--- Source information Enclosed Below ---

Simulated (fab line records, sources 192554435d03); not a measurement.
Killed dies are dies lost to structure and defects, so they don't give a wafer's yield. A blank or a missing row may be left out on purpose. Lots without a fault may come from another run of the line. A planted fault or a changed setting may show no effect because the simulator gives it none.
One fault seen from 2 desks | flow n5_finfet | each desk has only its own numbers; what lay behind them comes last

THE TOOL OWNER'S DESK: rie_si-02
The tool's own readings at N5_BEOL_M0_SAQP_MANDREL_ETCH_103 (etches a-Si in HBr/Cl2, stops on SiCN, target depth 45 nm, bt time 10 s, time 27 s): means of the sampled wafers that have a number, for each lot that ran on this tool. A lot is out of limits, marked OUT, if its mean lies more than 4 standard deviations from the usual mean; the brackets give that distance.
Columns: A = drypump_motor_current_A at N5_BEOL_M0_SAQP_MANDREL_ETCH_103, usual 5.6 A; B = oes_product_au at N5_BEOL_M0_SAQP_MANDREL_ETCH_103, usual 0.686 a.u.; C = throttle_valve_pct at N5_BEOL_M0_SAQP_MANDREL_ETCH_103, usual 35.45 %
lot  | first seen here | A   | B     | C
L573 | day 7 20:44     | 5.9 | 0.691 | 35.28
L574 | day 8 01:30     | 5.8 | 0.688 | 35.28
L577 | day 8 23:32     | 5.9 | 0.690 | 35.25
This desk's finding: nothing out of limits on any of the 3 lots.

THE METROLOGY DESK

--- End of Enclosed Source information ---

● **Assignment**
Each line of the data above is to be set down exactly.

● **Task output**
Simulated (fab line records, sources 192554435d03); not a measurement.
Killed dies are dies lost to structure and defects, so they don't give a wafer's yield. A blank or a missing row may be left out on purpose. Lots without a fault may come from another run of the line. A planted fault or a changed setting may show no effect because the simulator gives it none.
One fault seen from 2 desks | flow n5_finfet | each desk has only its own numbers; what lay behind them comes last

THE TOOL OWNER'S DESK: rie_si-02
The tool's own readings at N5_BEOL_M0_SAQP_MANDREL_ETCH_103 (etches a-Si in HBr/Cl2, stops on SiCN, target depth 45 nm, bt time 10 s, time 27 s): means of the sampled wafers that have a number, for each lot that ran on this tool. A lot is out of limits, marked OUT, if its mean lies more than 4 standard deviations from the usual mean; the brackets give that distance.
Columns: A = drypump_motor_current_A at N5_BEOL_M0_SAQP_MANDREL_ETCH_103, usual 5.6 A; B = oes_product_au at N5_BEOL_M0_SAQP_MANDREL_ETCH_103, usual 0.686 a.u.; C = throttle_valve_pct at N5_BEOL_M0_SAQP_MANDREL_ETCH_103, usual 35.45 %
lot  | first seen here | A   | B     | C
L573 | day 7 20:44     | 5.9 | 0.691 | 35.28
L574 | day 8 01:30     | 5.8 | 0.688 | 35.28
L577 | day 8 23:32     | 5.9 | 0.690 | 35.25
This desk's finding: nothing out of limits on any of the 3 lots.

THE METROLOGY DESK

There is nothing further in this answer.